--
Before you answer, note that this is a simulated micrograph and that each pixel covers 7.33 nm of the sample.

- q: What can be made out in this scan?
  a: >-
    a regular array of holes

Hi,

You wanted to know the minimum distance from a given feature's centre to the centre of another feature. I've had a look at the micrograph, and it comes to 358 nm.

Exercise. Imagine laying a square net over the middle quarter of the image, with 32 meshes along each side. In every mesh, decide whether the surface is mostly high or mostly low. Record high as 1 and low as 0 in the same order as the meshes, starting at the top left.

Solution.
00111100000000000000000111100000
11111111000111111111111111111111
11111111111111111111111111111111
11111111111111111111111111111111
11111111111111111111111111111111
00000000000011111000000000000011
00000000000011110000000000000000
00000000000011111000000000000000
--

Work item:
The data given above must be transcribed exactly and completely.

Exercise result:
Before you answer, note that this is a simulated micrograph and that each pixel covers 7.33 nm of the sample.

- q: What can be made out in this scan?
  a: >-
    a regular array of holes

Hi,

You wanted to know the minimum distance from a given feature's centre to the centre of another feature. I've had a look at the micrograph, and it comes to 358 nm.

Exercise. Imagine laying a square net over the middle quarter of the image, with 32 meshes along each side. In every mesh, decide whether the surface is mostly high or mostly low. Record high as 1 and low as 0 in the same order as the meshes, starting at the top left.

Solution.
00111100000000000000000111100000
11111111000111111111111111111111
11111111111111111111111111111111
11111111111111111111111111111111
11111111111111111111111111111111
00000000000011111000000000000011
00000000000011110000000000000000
00000000000011111000000000000000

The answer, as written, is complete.